=== Section Start ===

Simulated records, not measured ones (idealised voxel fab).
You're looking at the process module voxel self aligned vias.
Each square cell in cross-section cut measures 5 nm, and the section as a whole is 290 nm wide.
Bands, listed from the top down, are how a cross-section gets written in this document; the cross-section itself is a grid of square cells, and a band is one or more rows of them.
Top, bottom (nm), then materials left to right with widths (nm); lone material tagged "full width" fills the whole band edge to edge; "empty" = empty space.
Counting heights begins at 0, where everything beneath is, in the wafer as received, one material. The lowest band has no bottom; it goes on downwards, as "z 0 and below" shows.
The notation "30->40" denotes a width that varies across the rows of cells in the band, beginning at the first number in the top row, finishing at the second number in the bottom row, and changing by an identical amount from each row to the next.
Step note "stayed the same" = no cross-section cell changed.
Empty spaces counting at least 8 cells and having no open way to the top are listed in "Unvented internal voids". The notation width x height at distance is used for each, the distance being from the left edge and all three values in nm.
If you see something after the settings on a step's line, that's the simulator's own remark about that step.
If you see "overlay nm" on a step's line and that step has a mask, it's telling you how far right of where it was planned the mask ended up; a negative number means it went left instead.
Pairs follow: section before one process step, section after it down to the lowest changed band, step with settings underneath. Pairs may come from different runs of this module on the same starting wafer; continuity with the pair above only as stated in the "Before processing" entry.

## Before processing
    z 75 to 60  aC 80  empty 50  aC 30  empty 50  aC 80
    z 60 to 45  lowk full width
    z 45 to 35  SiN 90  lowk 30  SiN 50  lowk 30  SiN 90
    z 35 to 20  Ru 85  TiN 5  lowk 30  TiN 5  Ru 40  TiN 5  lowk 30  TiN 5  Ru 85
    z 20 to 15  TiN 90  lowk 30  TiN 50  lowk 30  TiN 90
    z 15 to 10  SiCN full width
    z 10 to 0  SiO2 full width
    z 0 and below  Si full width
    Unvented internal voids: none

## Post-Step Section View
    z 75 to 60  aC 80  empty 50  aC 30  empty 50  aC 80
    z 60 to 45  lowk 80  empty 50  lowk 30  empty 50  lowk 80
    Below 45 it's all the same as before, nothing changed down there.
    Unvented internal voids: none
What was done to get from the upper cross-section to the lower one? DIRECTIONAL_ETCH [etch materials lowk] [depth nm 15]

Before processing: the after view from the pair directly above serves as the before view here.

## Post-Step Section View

=== Section End ===

ACTION ITEM: Reproduce exactly the section above that begins at the line containing "Each square cell" and ends at the line containing "If you see something", leaving out all other lines.

WRITTEN REPLY:
Each square cell in cross-section cut measures 5 nm, and the section as a whole is 290 nm wide.
Bands, listed from the top down, are how a cross-section gets written in this document; the cross-section itself is a grid of square cells, and a band is one or more rows of them.
Top, bottom (nm), then materials left to right with widths (nm); lone material tagged "full width" fills the whole band edge to edge; "empty" = empty space.
Counting heights begins at 0, where everything beneath is, in the wafer as received, one material. The lowest band has no bottom; it goes on downwards, as "z 0 and below" shows.
The notation "30->40" denotes a width that varies across the rows of cells in the band, beginning at the first number in the top row, finishing at the second number in the bottom row, and changing by an identical amount from each row to the next.
Step note "stayed the same" = no cross-section cell changed.
Empty spaces counting at least 8 cells and having no open way to the top are listed in "Unvented internal voids". The notation width x height at distance is used for each, the distance being from the left edge and all three values in nm.
If you see something after the settings on a step's line, that's the simulator's own remark about that step.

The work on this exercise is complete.